**ACTION ITEM**.
Repeat, exactly as written, the lines of the records below from the first through the line with "(+) after a", but none past it.

**DATA PROVIDED**.
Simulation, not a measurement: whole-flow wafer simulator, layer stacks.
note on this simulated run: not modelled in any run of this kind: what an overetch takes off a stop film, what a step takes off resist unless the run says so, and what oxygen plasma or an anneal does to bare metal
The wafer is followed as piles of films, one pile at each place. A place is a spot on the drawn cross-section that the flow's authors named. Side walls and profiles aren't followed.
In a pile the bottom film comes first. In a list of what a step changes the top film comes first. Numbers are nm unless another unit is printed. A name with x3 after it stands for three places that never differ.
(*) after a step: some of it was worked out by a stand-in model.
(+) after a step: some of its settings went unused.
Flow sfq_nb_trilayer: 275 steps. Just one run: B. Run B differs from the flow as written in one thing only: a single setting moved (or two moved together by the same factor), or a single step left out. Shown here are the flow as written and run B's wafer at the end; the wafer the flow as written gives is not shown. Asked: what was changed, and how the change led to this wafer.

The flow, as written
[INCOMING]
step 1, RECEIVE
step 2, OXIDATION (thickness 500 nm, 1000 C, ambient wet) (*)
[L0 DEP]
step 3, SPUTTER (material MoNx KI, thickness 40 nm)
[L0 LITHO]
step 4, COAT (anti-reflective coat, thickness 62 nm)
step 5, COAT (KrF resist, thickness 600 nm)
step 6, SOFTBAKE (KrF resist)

**RESULT**.
Simulation, not a measurement: whole-flow wafer simulator, layer stacks.
note on this simulated run: not modelled in any run of this kind: what an overetch takes off a stop film, what a step takes off resist unless the run says so, and what oxygen plasma or an anneal does to bare metal
The wafer is followed as piles of films, one pile at each place. A place is a spot on the drawn cross-section that the flow's authors named. Side walls and profiles aren't followed.
In a pile the bottom film comes first. In a list of what a step changes the top film comes first. Numbers are nm unless another unit is printed. A name with x3 after it stands for three places that never differ.
(*) after a step: some of it was worked out by a stand-in model.
(+) after a step: some of its settings went unused.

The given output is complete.